ASSIGNMENT → Would you quote the material below from its first line through the line containing "The tool may", exactly and with both ends included?

=== INPUT DATA ===

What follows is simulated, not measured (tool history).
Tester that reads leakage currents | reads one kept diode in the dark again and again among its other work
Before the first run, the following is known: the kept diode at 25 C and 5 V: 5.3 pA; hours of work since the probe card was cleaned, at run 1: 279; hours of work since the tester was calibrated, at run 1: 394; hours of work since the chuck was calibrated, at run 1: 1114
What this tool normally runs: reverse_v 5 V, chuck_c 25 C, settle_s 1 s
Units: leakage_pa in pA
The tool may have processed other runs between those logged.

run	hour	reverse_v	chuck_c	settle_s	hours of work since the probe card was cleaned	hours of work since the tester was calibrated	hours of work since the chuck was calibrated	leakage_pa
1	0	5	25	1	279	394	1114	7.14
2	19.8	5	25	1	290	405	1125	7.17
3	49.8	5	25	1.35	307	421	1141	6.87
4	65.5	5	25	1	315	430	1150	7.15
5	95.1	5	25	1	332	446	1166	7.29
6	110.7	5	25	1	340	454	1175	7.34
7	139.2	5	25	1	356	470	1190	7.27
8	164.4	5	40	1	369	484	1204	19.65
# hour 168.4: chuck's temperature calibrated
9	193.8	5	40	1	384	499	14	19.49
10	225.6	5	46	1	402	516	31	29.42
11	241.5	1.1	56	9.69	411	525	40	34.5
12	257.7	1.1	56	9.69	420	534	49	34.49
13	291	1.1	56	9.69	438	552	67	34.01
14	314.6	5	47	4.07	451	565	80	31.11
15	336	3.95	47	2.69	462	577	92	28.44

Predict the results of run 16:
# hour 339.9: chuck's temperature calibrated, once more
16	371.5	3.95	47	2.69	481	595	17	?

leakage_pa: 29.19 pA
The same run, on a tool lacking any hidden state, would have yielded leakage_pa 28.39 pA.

===

RESPONSE →
What follows is simulated, not measured (tool history).
Tester that reads leakage currents | reads one kept diode in the dark again and again among its other work
Before the first run, the following is known: the kept diode at 25 C and 5 V: 5.3 pA; hours of work since the probe card was cleaned, at run 1: 279; hours of work since the tester was calibrated, at run 1: 394; hours of work since the chuck was calibrated, at run 1: 1114
What this tool normally runs: reverse_v 5 V, chuck_c 25 C, settle_s 1 s
Units: leakage_pa in pA
The tool may have processed other runs between those logged.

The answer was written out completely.